══ Given information ══
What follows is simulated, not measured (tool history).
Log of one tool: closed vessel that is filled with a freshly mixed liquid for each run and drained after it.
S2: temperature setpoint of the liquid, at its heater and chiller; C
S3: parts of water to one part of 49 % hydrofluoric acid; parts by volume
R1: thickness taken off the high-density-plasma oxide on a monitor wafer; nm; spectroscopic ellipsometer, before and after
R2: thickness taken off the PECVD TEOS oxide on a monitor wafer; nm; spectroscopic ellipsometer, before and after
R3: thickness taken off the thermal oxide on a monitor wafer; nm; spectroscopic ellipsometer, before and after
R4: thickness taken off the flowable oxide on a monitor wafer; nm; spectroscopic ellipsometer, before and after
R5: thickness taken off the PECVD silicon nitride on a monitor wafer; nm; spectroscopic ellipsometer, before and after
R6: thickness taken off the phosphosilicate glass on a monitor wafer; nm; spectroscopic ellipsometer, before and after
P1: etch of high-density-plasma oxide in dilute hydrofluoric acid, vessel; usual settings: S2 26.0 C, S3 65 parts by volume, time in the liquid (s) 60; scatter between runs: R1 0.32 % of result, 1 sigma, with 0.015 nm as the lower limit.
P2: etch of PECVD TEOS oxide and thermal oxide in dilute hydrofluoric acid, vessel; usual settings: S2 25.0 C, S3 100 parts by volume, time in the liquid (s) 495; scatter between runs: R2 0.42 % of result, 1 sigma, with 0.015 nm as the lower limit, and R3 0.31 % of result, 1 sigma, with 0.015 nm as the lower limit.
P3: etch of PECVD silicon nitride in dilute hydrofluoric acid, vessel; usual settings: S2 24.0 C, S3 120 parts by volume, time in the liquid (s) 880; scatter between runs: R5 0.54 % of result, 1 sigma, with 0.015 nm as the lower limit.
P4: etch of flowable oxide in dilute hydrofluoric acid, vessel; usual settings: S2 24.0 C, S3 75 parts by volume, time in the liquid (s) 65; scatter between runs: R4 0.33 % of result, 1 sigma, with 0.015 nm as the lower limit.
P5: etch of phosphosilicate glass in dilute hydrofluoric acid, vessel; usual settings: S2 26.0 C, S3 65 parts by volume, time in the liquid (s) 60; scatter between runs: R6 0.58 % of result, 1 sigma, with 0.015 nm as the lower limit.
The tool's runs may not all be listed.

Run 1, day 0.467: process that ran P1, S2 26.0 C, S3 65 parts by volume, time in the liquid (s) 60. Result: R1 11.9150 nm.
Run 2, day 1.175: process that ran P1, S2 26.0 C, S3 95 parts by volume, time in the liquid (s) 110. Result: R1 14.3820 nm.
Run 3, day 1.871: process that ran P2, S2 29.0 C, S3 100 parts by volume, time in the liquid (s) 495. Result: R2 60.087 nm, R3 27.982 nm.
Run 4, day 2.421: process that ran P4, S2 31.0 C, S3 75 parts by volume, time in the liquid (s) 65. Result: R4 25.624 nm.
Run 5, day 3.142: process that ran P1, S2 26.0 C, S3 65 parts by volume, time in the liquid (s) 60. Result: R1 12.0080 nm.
═══

> [Exercise]: Only the lines from the top of the data through the line that contains "P1: etch of" should be quoted, exactly as they stand.

> [Reply]:
What follows is simulated, not measured (tool history).
Log of one tool: closed vessel that is filled with a freshly mixed liquid for each run and drained after it.
S2: temperature setpoint of the liquid, at its heater and chiller; C
S3: parts of water to one part of 49 % hydrofluoric acid; parts by volume
R1: thickness taken off the high-density-plasma oxide on a monitor wafer; nm; spectroscopic ellipsometer, before and after
R2: thickness taken off the PECVD TEOS oxide on a monitor wafer; nm; spectroscopic ellipsometer, before and after
R3: thickness taken off the thermal oxide on a monitor wafer; nm; spectroscopic ellipsometer, before and after
R4: thickness taken off the flowable oxide on a monitor wafer; nm; spectroscopic ellipsometer, before and after
R5: thickness taken off the PECVD silicon nitride on a monitor wafer; nm; spectroscopic ellipsometer, before and after
R6: thickness taken off the phosphosilicate glass on a monitor wafer; nm; spectroscopic ellipsometer, before and after
P1: etch of high-density-plasma oxide in dilute hydrofluoric acid, vessel; usual settings: S2 26.0 C, S3 65 parts by volume, time in the liquid (s) 60; scatter between runs: R1 0.32 % of result, 1 sigma, with 0.015 nm as the lower limit.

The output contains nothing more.